__ACTIVITY__. Please copy out the records that follow exactly as they stand.

=======

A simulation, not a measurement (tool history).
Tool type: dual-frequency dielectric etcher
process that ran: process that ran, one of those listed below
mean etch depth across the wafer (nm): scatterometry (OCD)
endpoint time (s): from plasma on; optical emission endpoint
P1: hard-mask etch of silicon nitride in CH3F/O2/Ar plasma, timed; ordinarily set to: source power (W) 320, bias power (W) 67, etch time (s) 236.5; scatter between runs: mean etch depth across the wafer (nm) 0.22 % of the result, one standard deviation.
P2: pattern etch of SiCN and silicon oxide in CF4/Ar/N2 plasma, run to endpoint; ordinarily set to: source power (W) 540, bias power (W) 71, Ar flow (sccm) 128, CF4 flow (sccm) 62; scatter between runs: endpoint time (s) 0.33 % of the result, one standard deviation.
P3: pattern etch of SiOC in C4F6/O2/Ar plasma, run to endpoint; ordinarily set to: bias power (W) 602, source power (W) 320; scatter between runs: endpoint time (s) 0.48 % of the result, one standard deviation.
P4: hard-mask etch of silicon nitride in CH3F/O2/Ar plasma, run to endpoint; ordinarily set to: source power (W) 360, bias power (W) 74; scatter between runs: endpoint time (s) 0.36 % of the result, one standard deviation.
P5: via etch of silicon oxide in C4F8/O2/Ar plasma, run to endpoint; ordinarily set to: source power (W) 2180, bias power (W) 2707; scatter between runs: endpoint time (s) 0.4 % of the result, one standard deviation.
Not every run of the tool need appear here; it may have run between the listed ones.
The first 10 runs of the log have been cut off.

=======

__RESULT__.
A simulation, not a measurement (tool history).
Tool type: dual-frequency dielectric etcher
process that ran: process that ran, one of those listed below
mean etch depth across the wafer (nm): scatterometry (OCD)
endpoint time (s): from plasma on; optical emission endpoint
P1: hard-mask etch of silicon nitride in CH3F/O2/Ar plasma, timed; ordinarily set to: source power (W) 320, bias power (W) 67, etch time (s) 236.5; scatter between runs: mean etch depth across the wafer (nm) 0.22 % of the result, one standard deviation.
P2: pattern etch of SiCN and silicon oxide in CF4/Ar/N2 plasma, run to endpoint; ordinarily set to: source power (W) 540, bias power (W) 71, Ar flow (sccm) 128, CF4 flow (sccm) 62; scatter between runs: endpoint time (s) 0.33 % of the result, one standard deviation.
P3: pattern etch of SiOC in C4F6/O2/Ar plasma, run to endpoint; ordinarily set to: bias power (W) 602, source power (W) 320; scatter between runs: endpoint time (s) 0.48 % of the result, one standard deviation.
P4: hard-mask etch of silicon nitride in CH3F/O2/Ar plasma, run to endpoint; ordinarily set to: source power (W) 360, bias power (W) 74; scatter between runs: endpoint time (s) 0.36 % of the result, one standard deviation.
P5: via etch of silicon oxide in C4F8/O2/Ar plasma, run to endpoint; ordinarily set to: source power (W) 2180, bias power (W) 2707; scatter between runs: endpoint time (s) 0.4 % of the result, one standard deviation.
Not every run of the tool need appear here; it may have run between the listed ones.
The first 10 runs of the log have been cut off.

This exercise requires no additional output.